○ ○ ○ ○

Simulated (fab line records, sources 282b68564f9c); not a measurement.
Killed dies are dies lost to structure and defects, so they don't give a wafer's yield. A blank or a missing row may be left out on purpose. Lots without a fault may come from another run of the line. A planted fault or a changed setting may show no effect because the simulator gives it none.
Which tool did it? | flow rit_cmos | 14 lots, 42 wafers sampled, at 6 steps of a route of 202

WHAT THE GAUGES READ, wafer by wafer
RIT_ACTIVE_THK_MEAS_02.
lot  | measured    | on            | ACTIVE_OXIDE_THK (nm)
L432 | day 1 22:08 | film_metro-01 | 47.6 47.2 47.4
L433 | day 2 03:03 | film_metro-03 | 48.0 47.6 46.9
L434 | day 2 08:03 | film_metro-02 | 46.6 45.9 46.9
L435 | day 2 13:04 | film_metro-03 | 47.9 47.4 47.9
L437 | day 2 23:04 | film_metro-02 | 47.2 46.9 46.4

○ ○ ○ ○

■ Assignment:
All that is needed is the opening run of the data, given again exactly: please include every line from the first through the line with "L435 | day 2", both ends kept.

■ Reply:
Simulated (fab line records, sources 282b68564f9c); not a measurement.
Killed dies are dies lost to structure and defects, so they don't give a wafer's yield. A blank or a missing row may be left out on purpose. Lots without a fault may come from another run of the line. A planted fault or a changed setting may show no effect because the simulator gives it none.
Which tool did it? | flow rit_cmos | 14 lots, 42 wafers sampled, at 6 steps of a route of 202

WHAT THE GAUGES READ, wafer by wafer
RIT_ACTIVE_THK_MEAS_02.
lot  | measured    | on            | ACTIVE_OXIDE_THK (nm)
L432 | day 1 22:08 | film_metro-01 | 47.6 47.2 47.4
L433 | day 2 03:03 | film_metro-03 | 48.0 47.6 46.9
L434 | day 2 08:03 | film_metro-02 | 46.6 45.9 46.9
L435 | day 2 13:04 | film_metro-03 | 47.9 47.4 47.9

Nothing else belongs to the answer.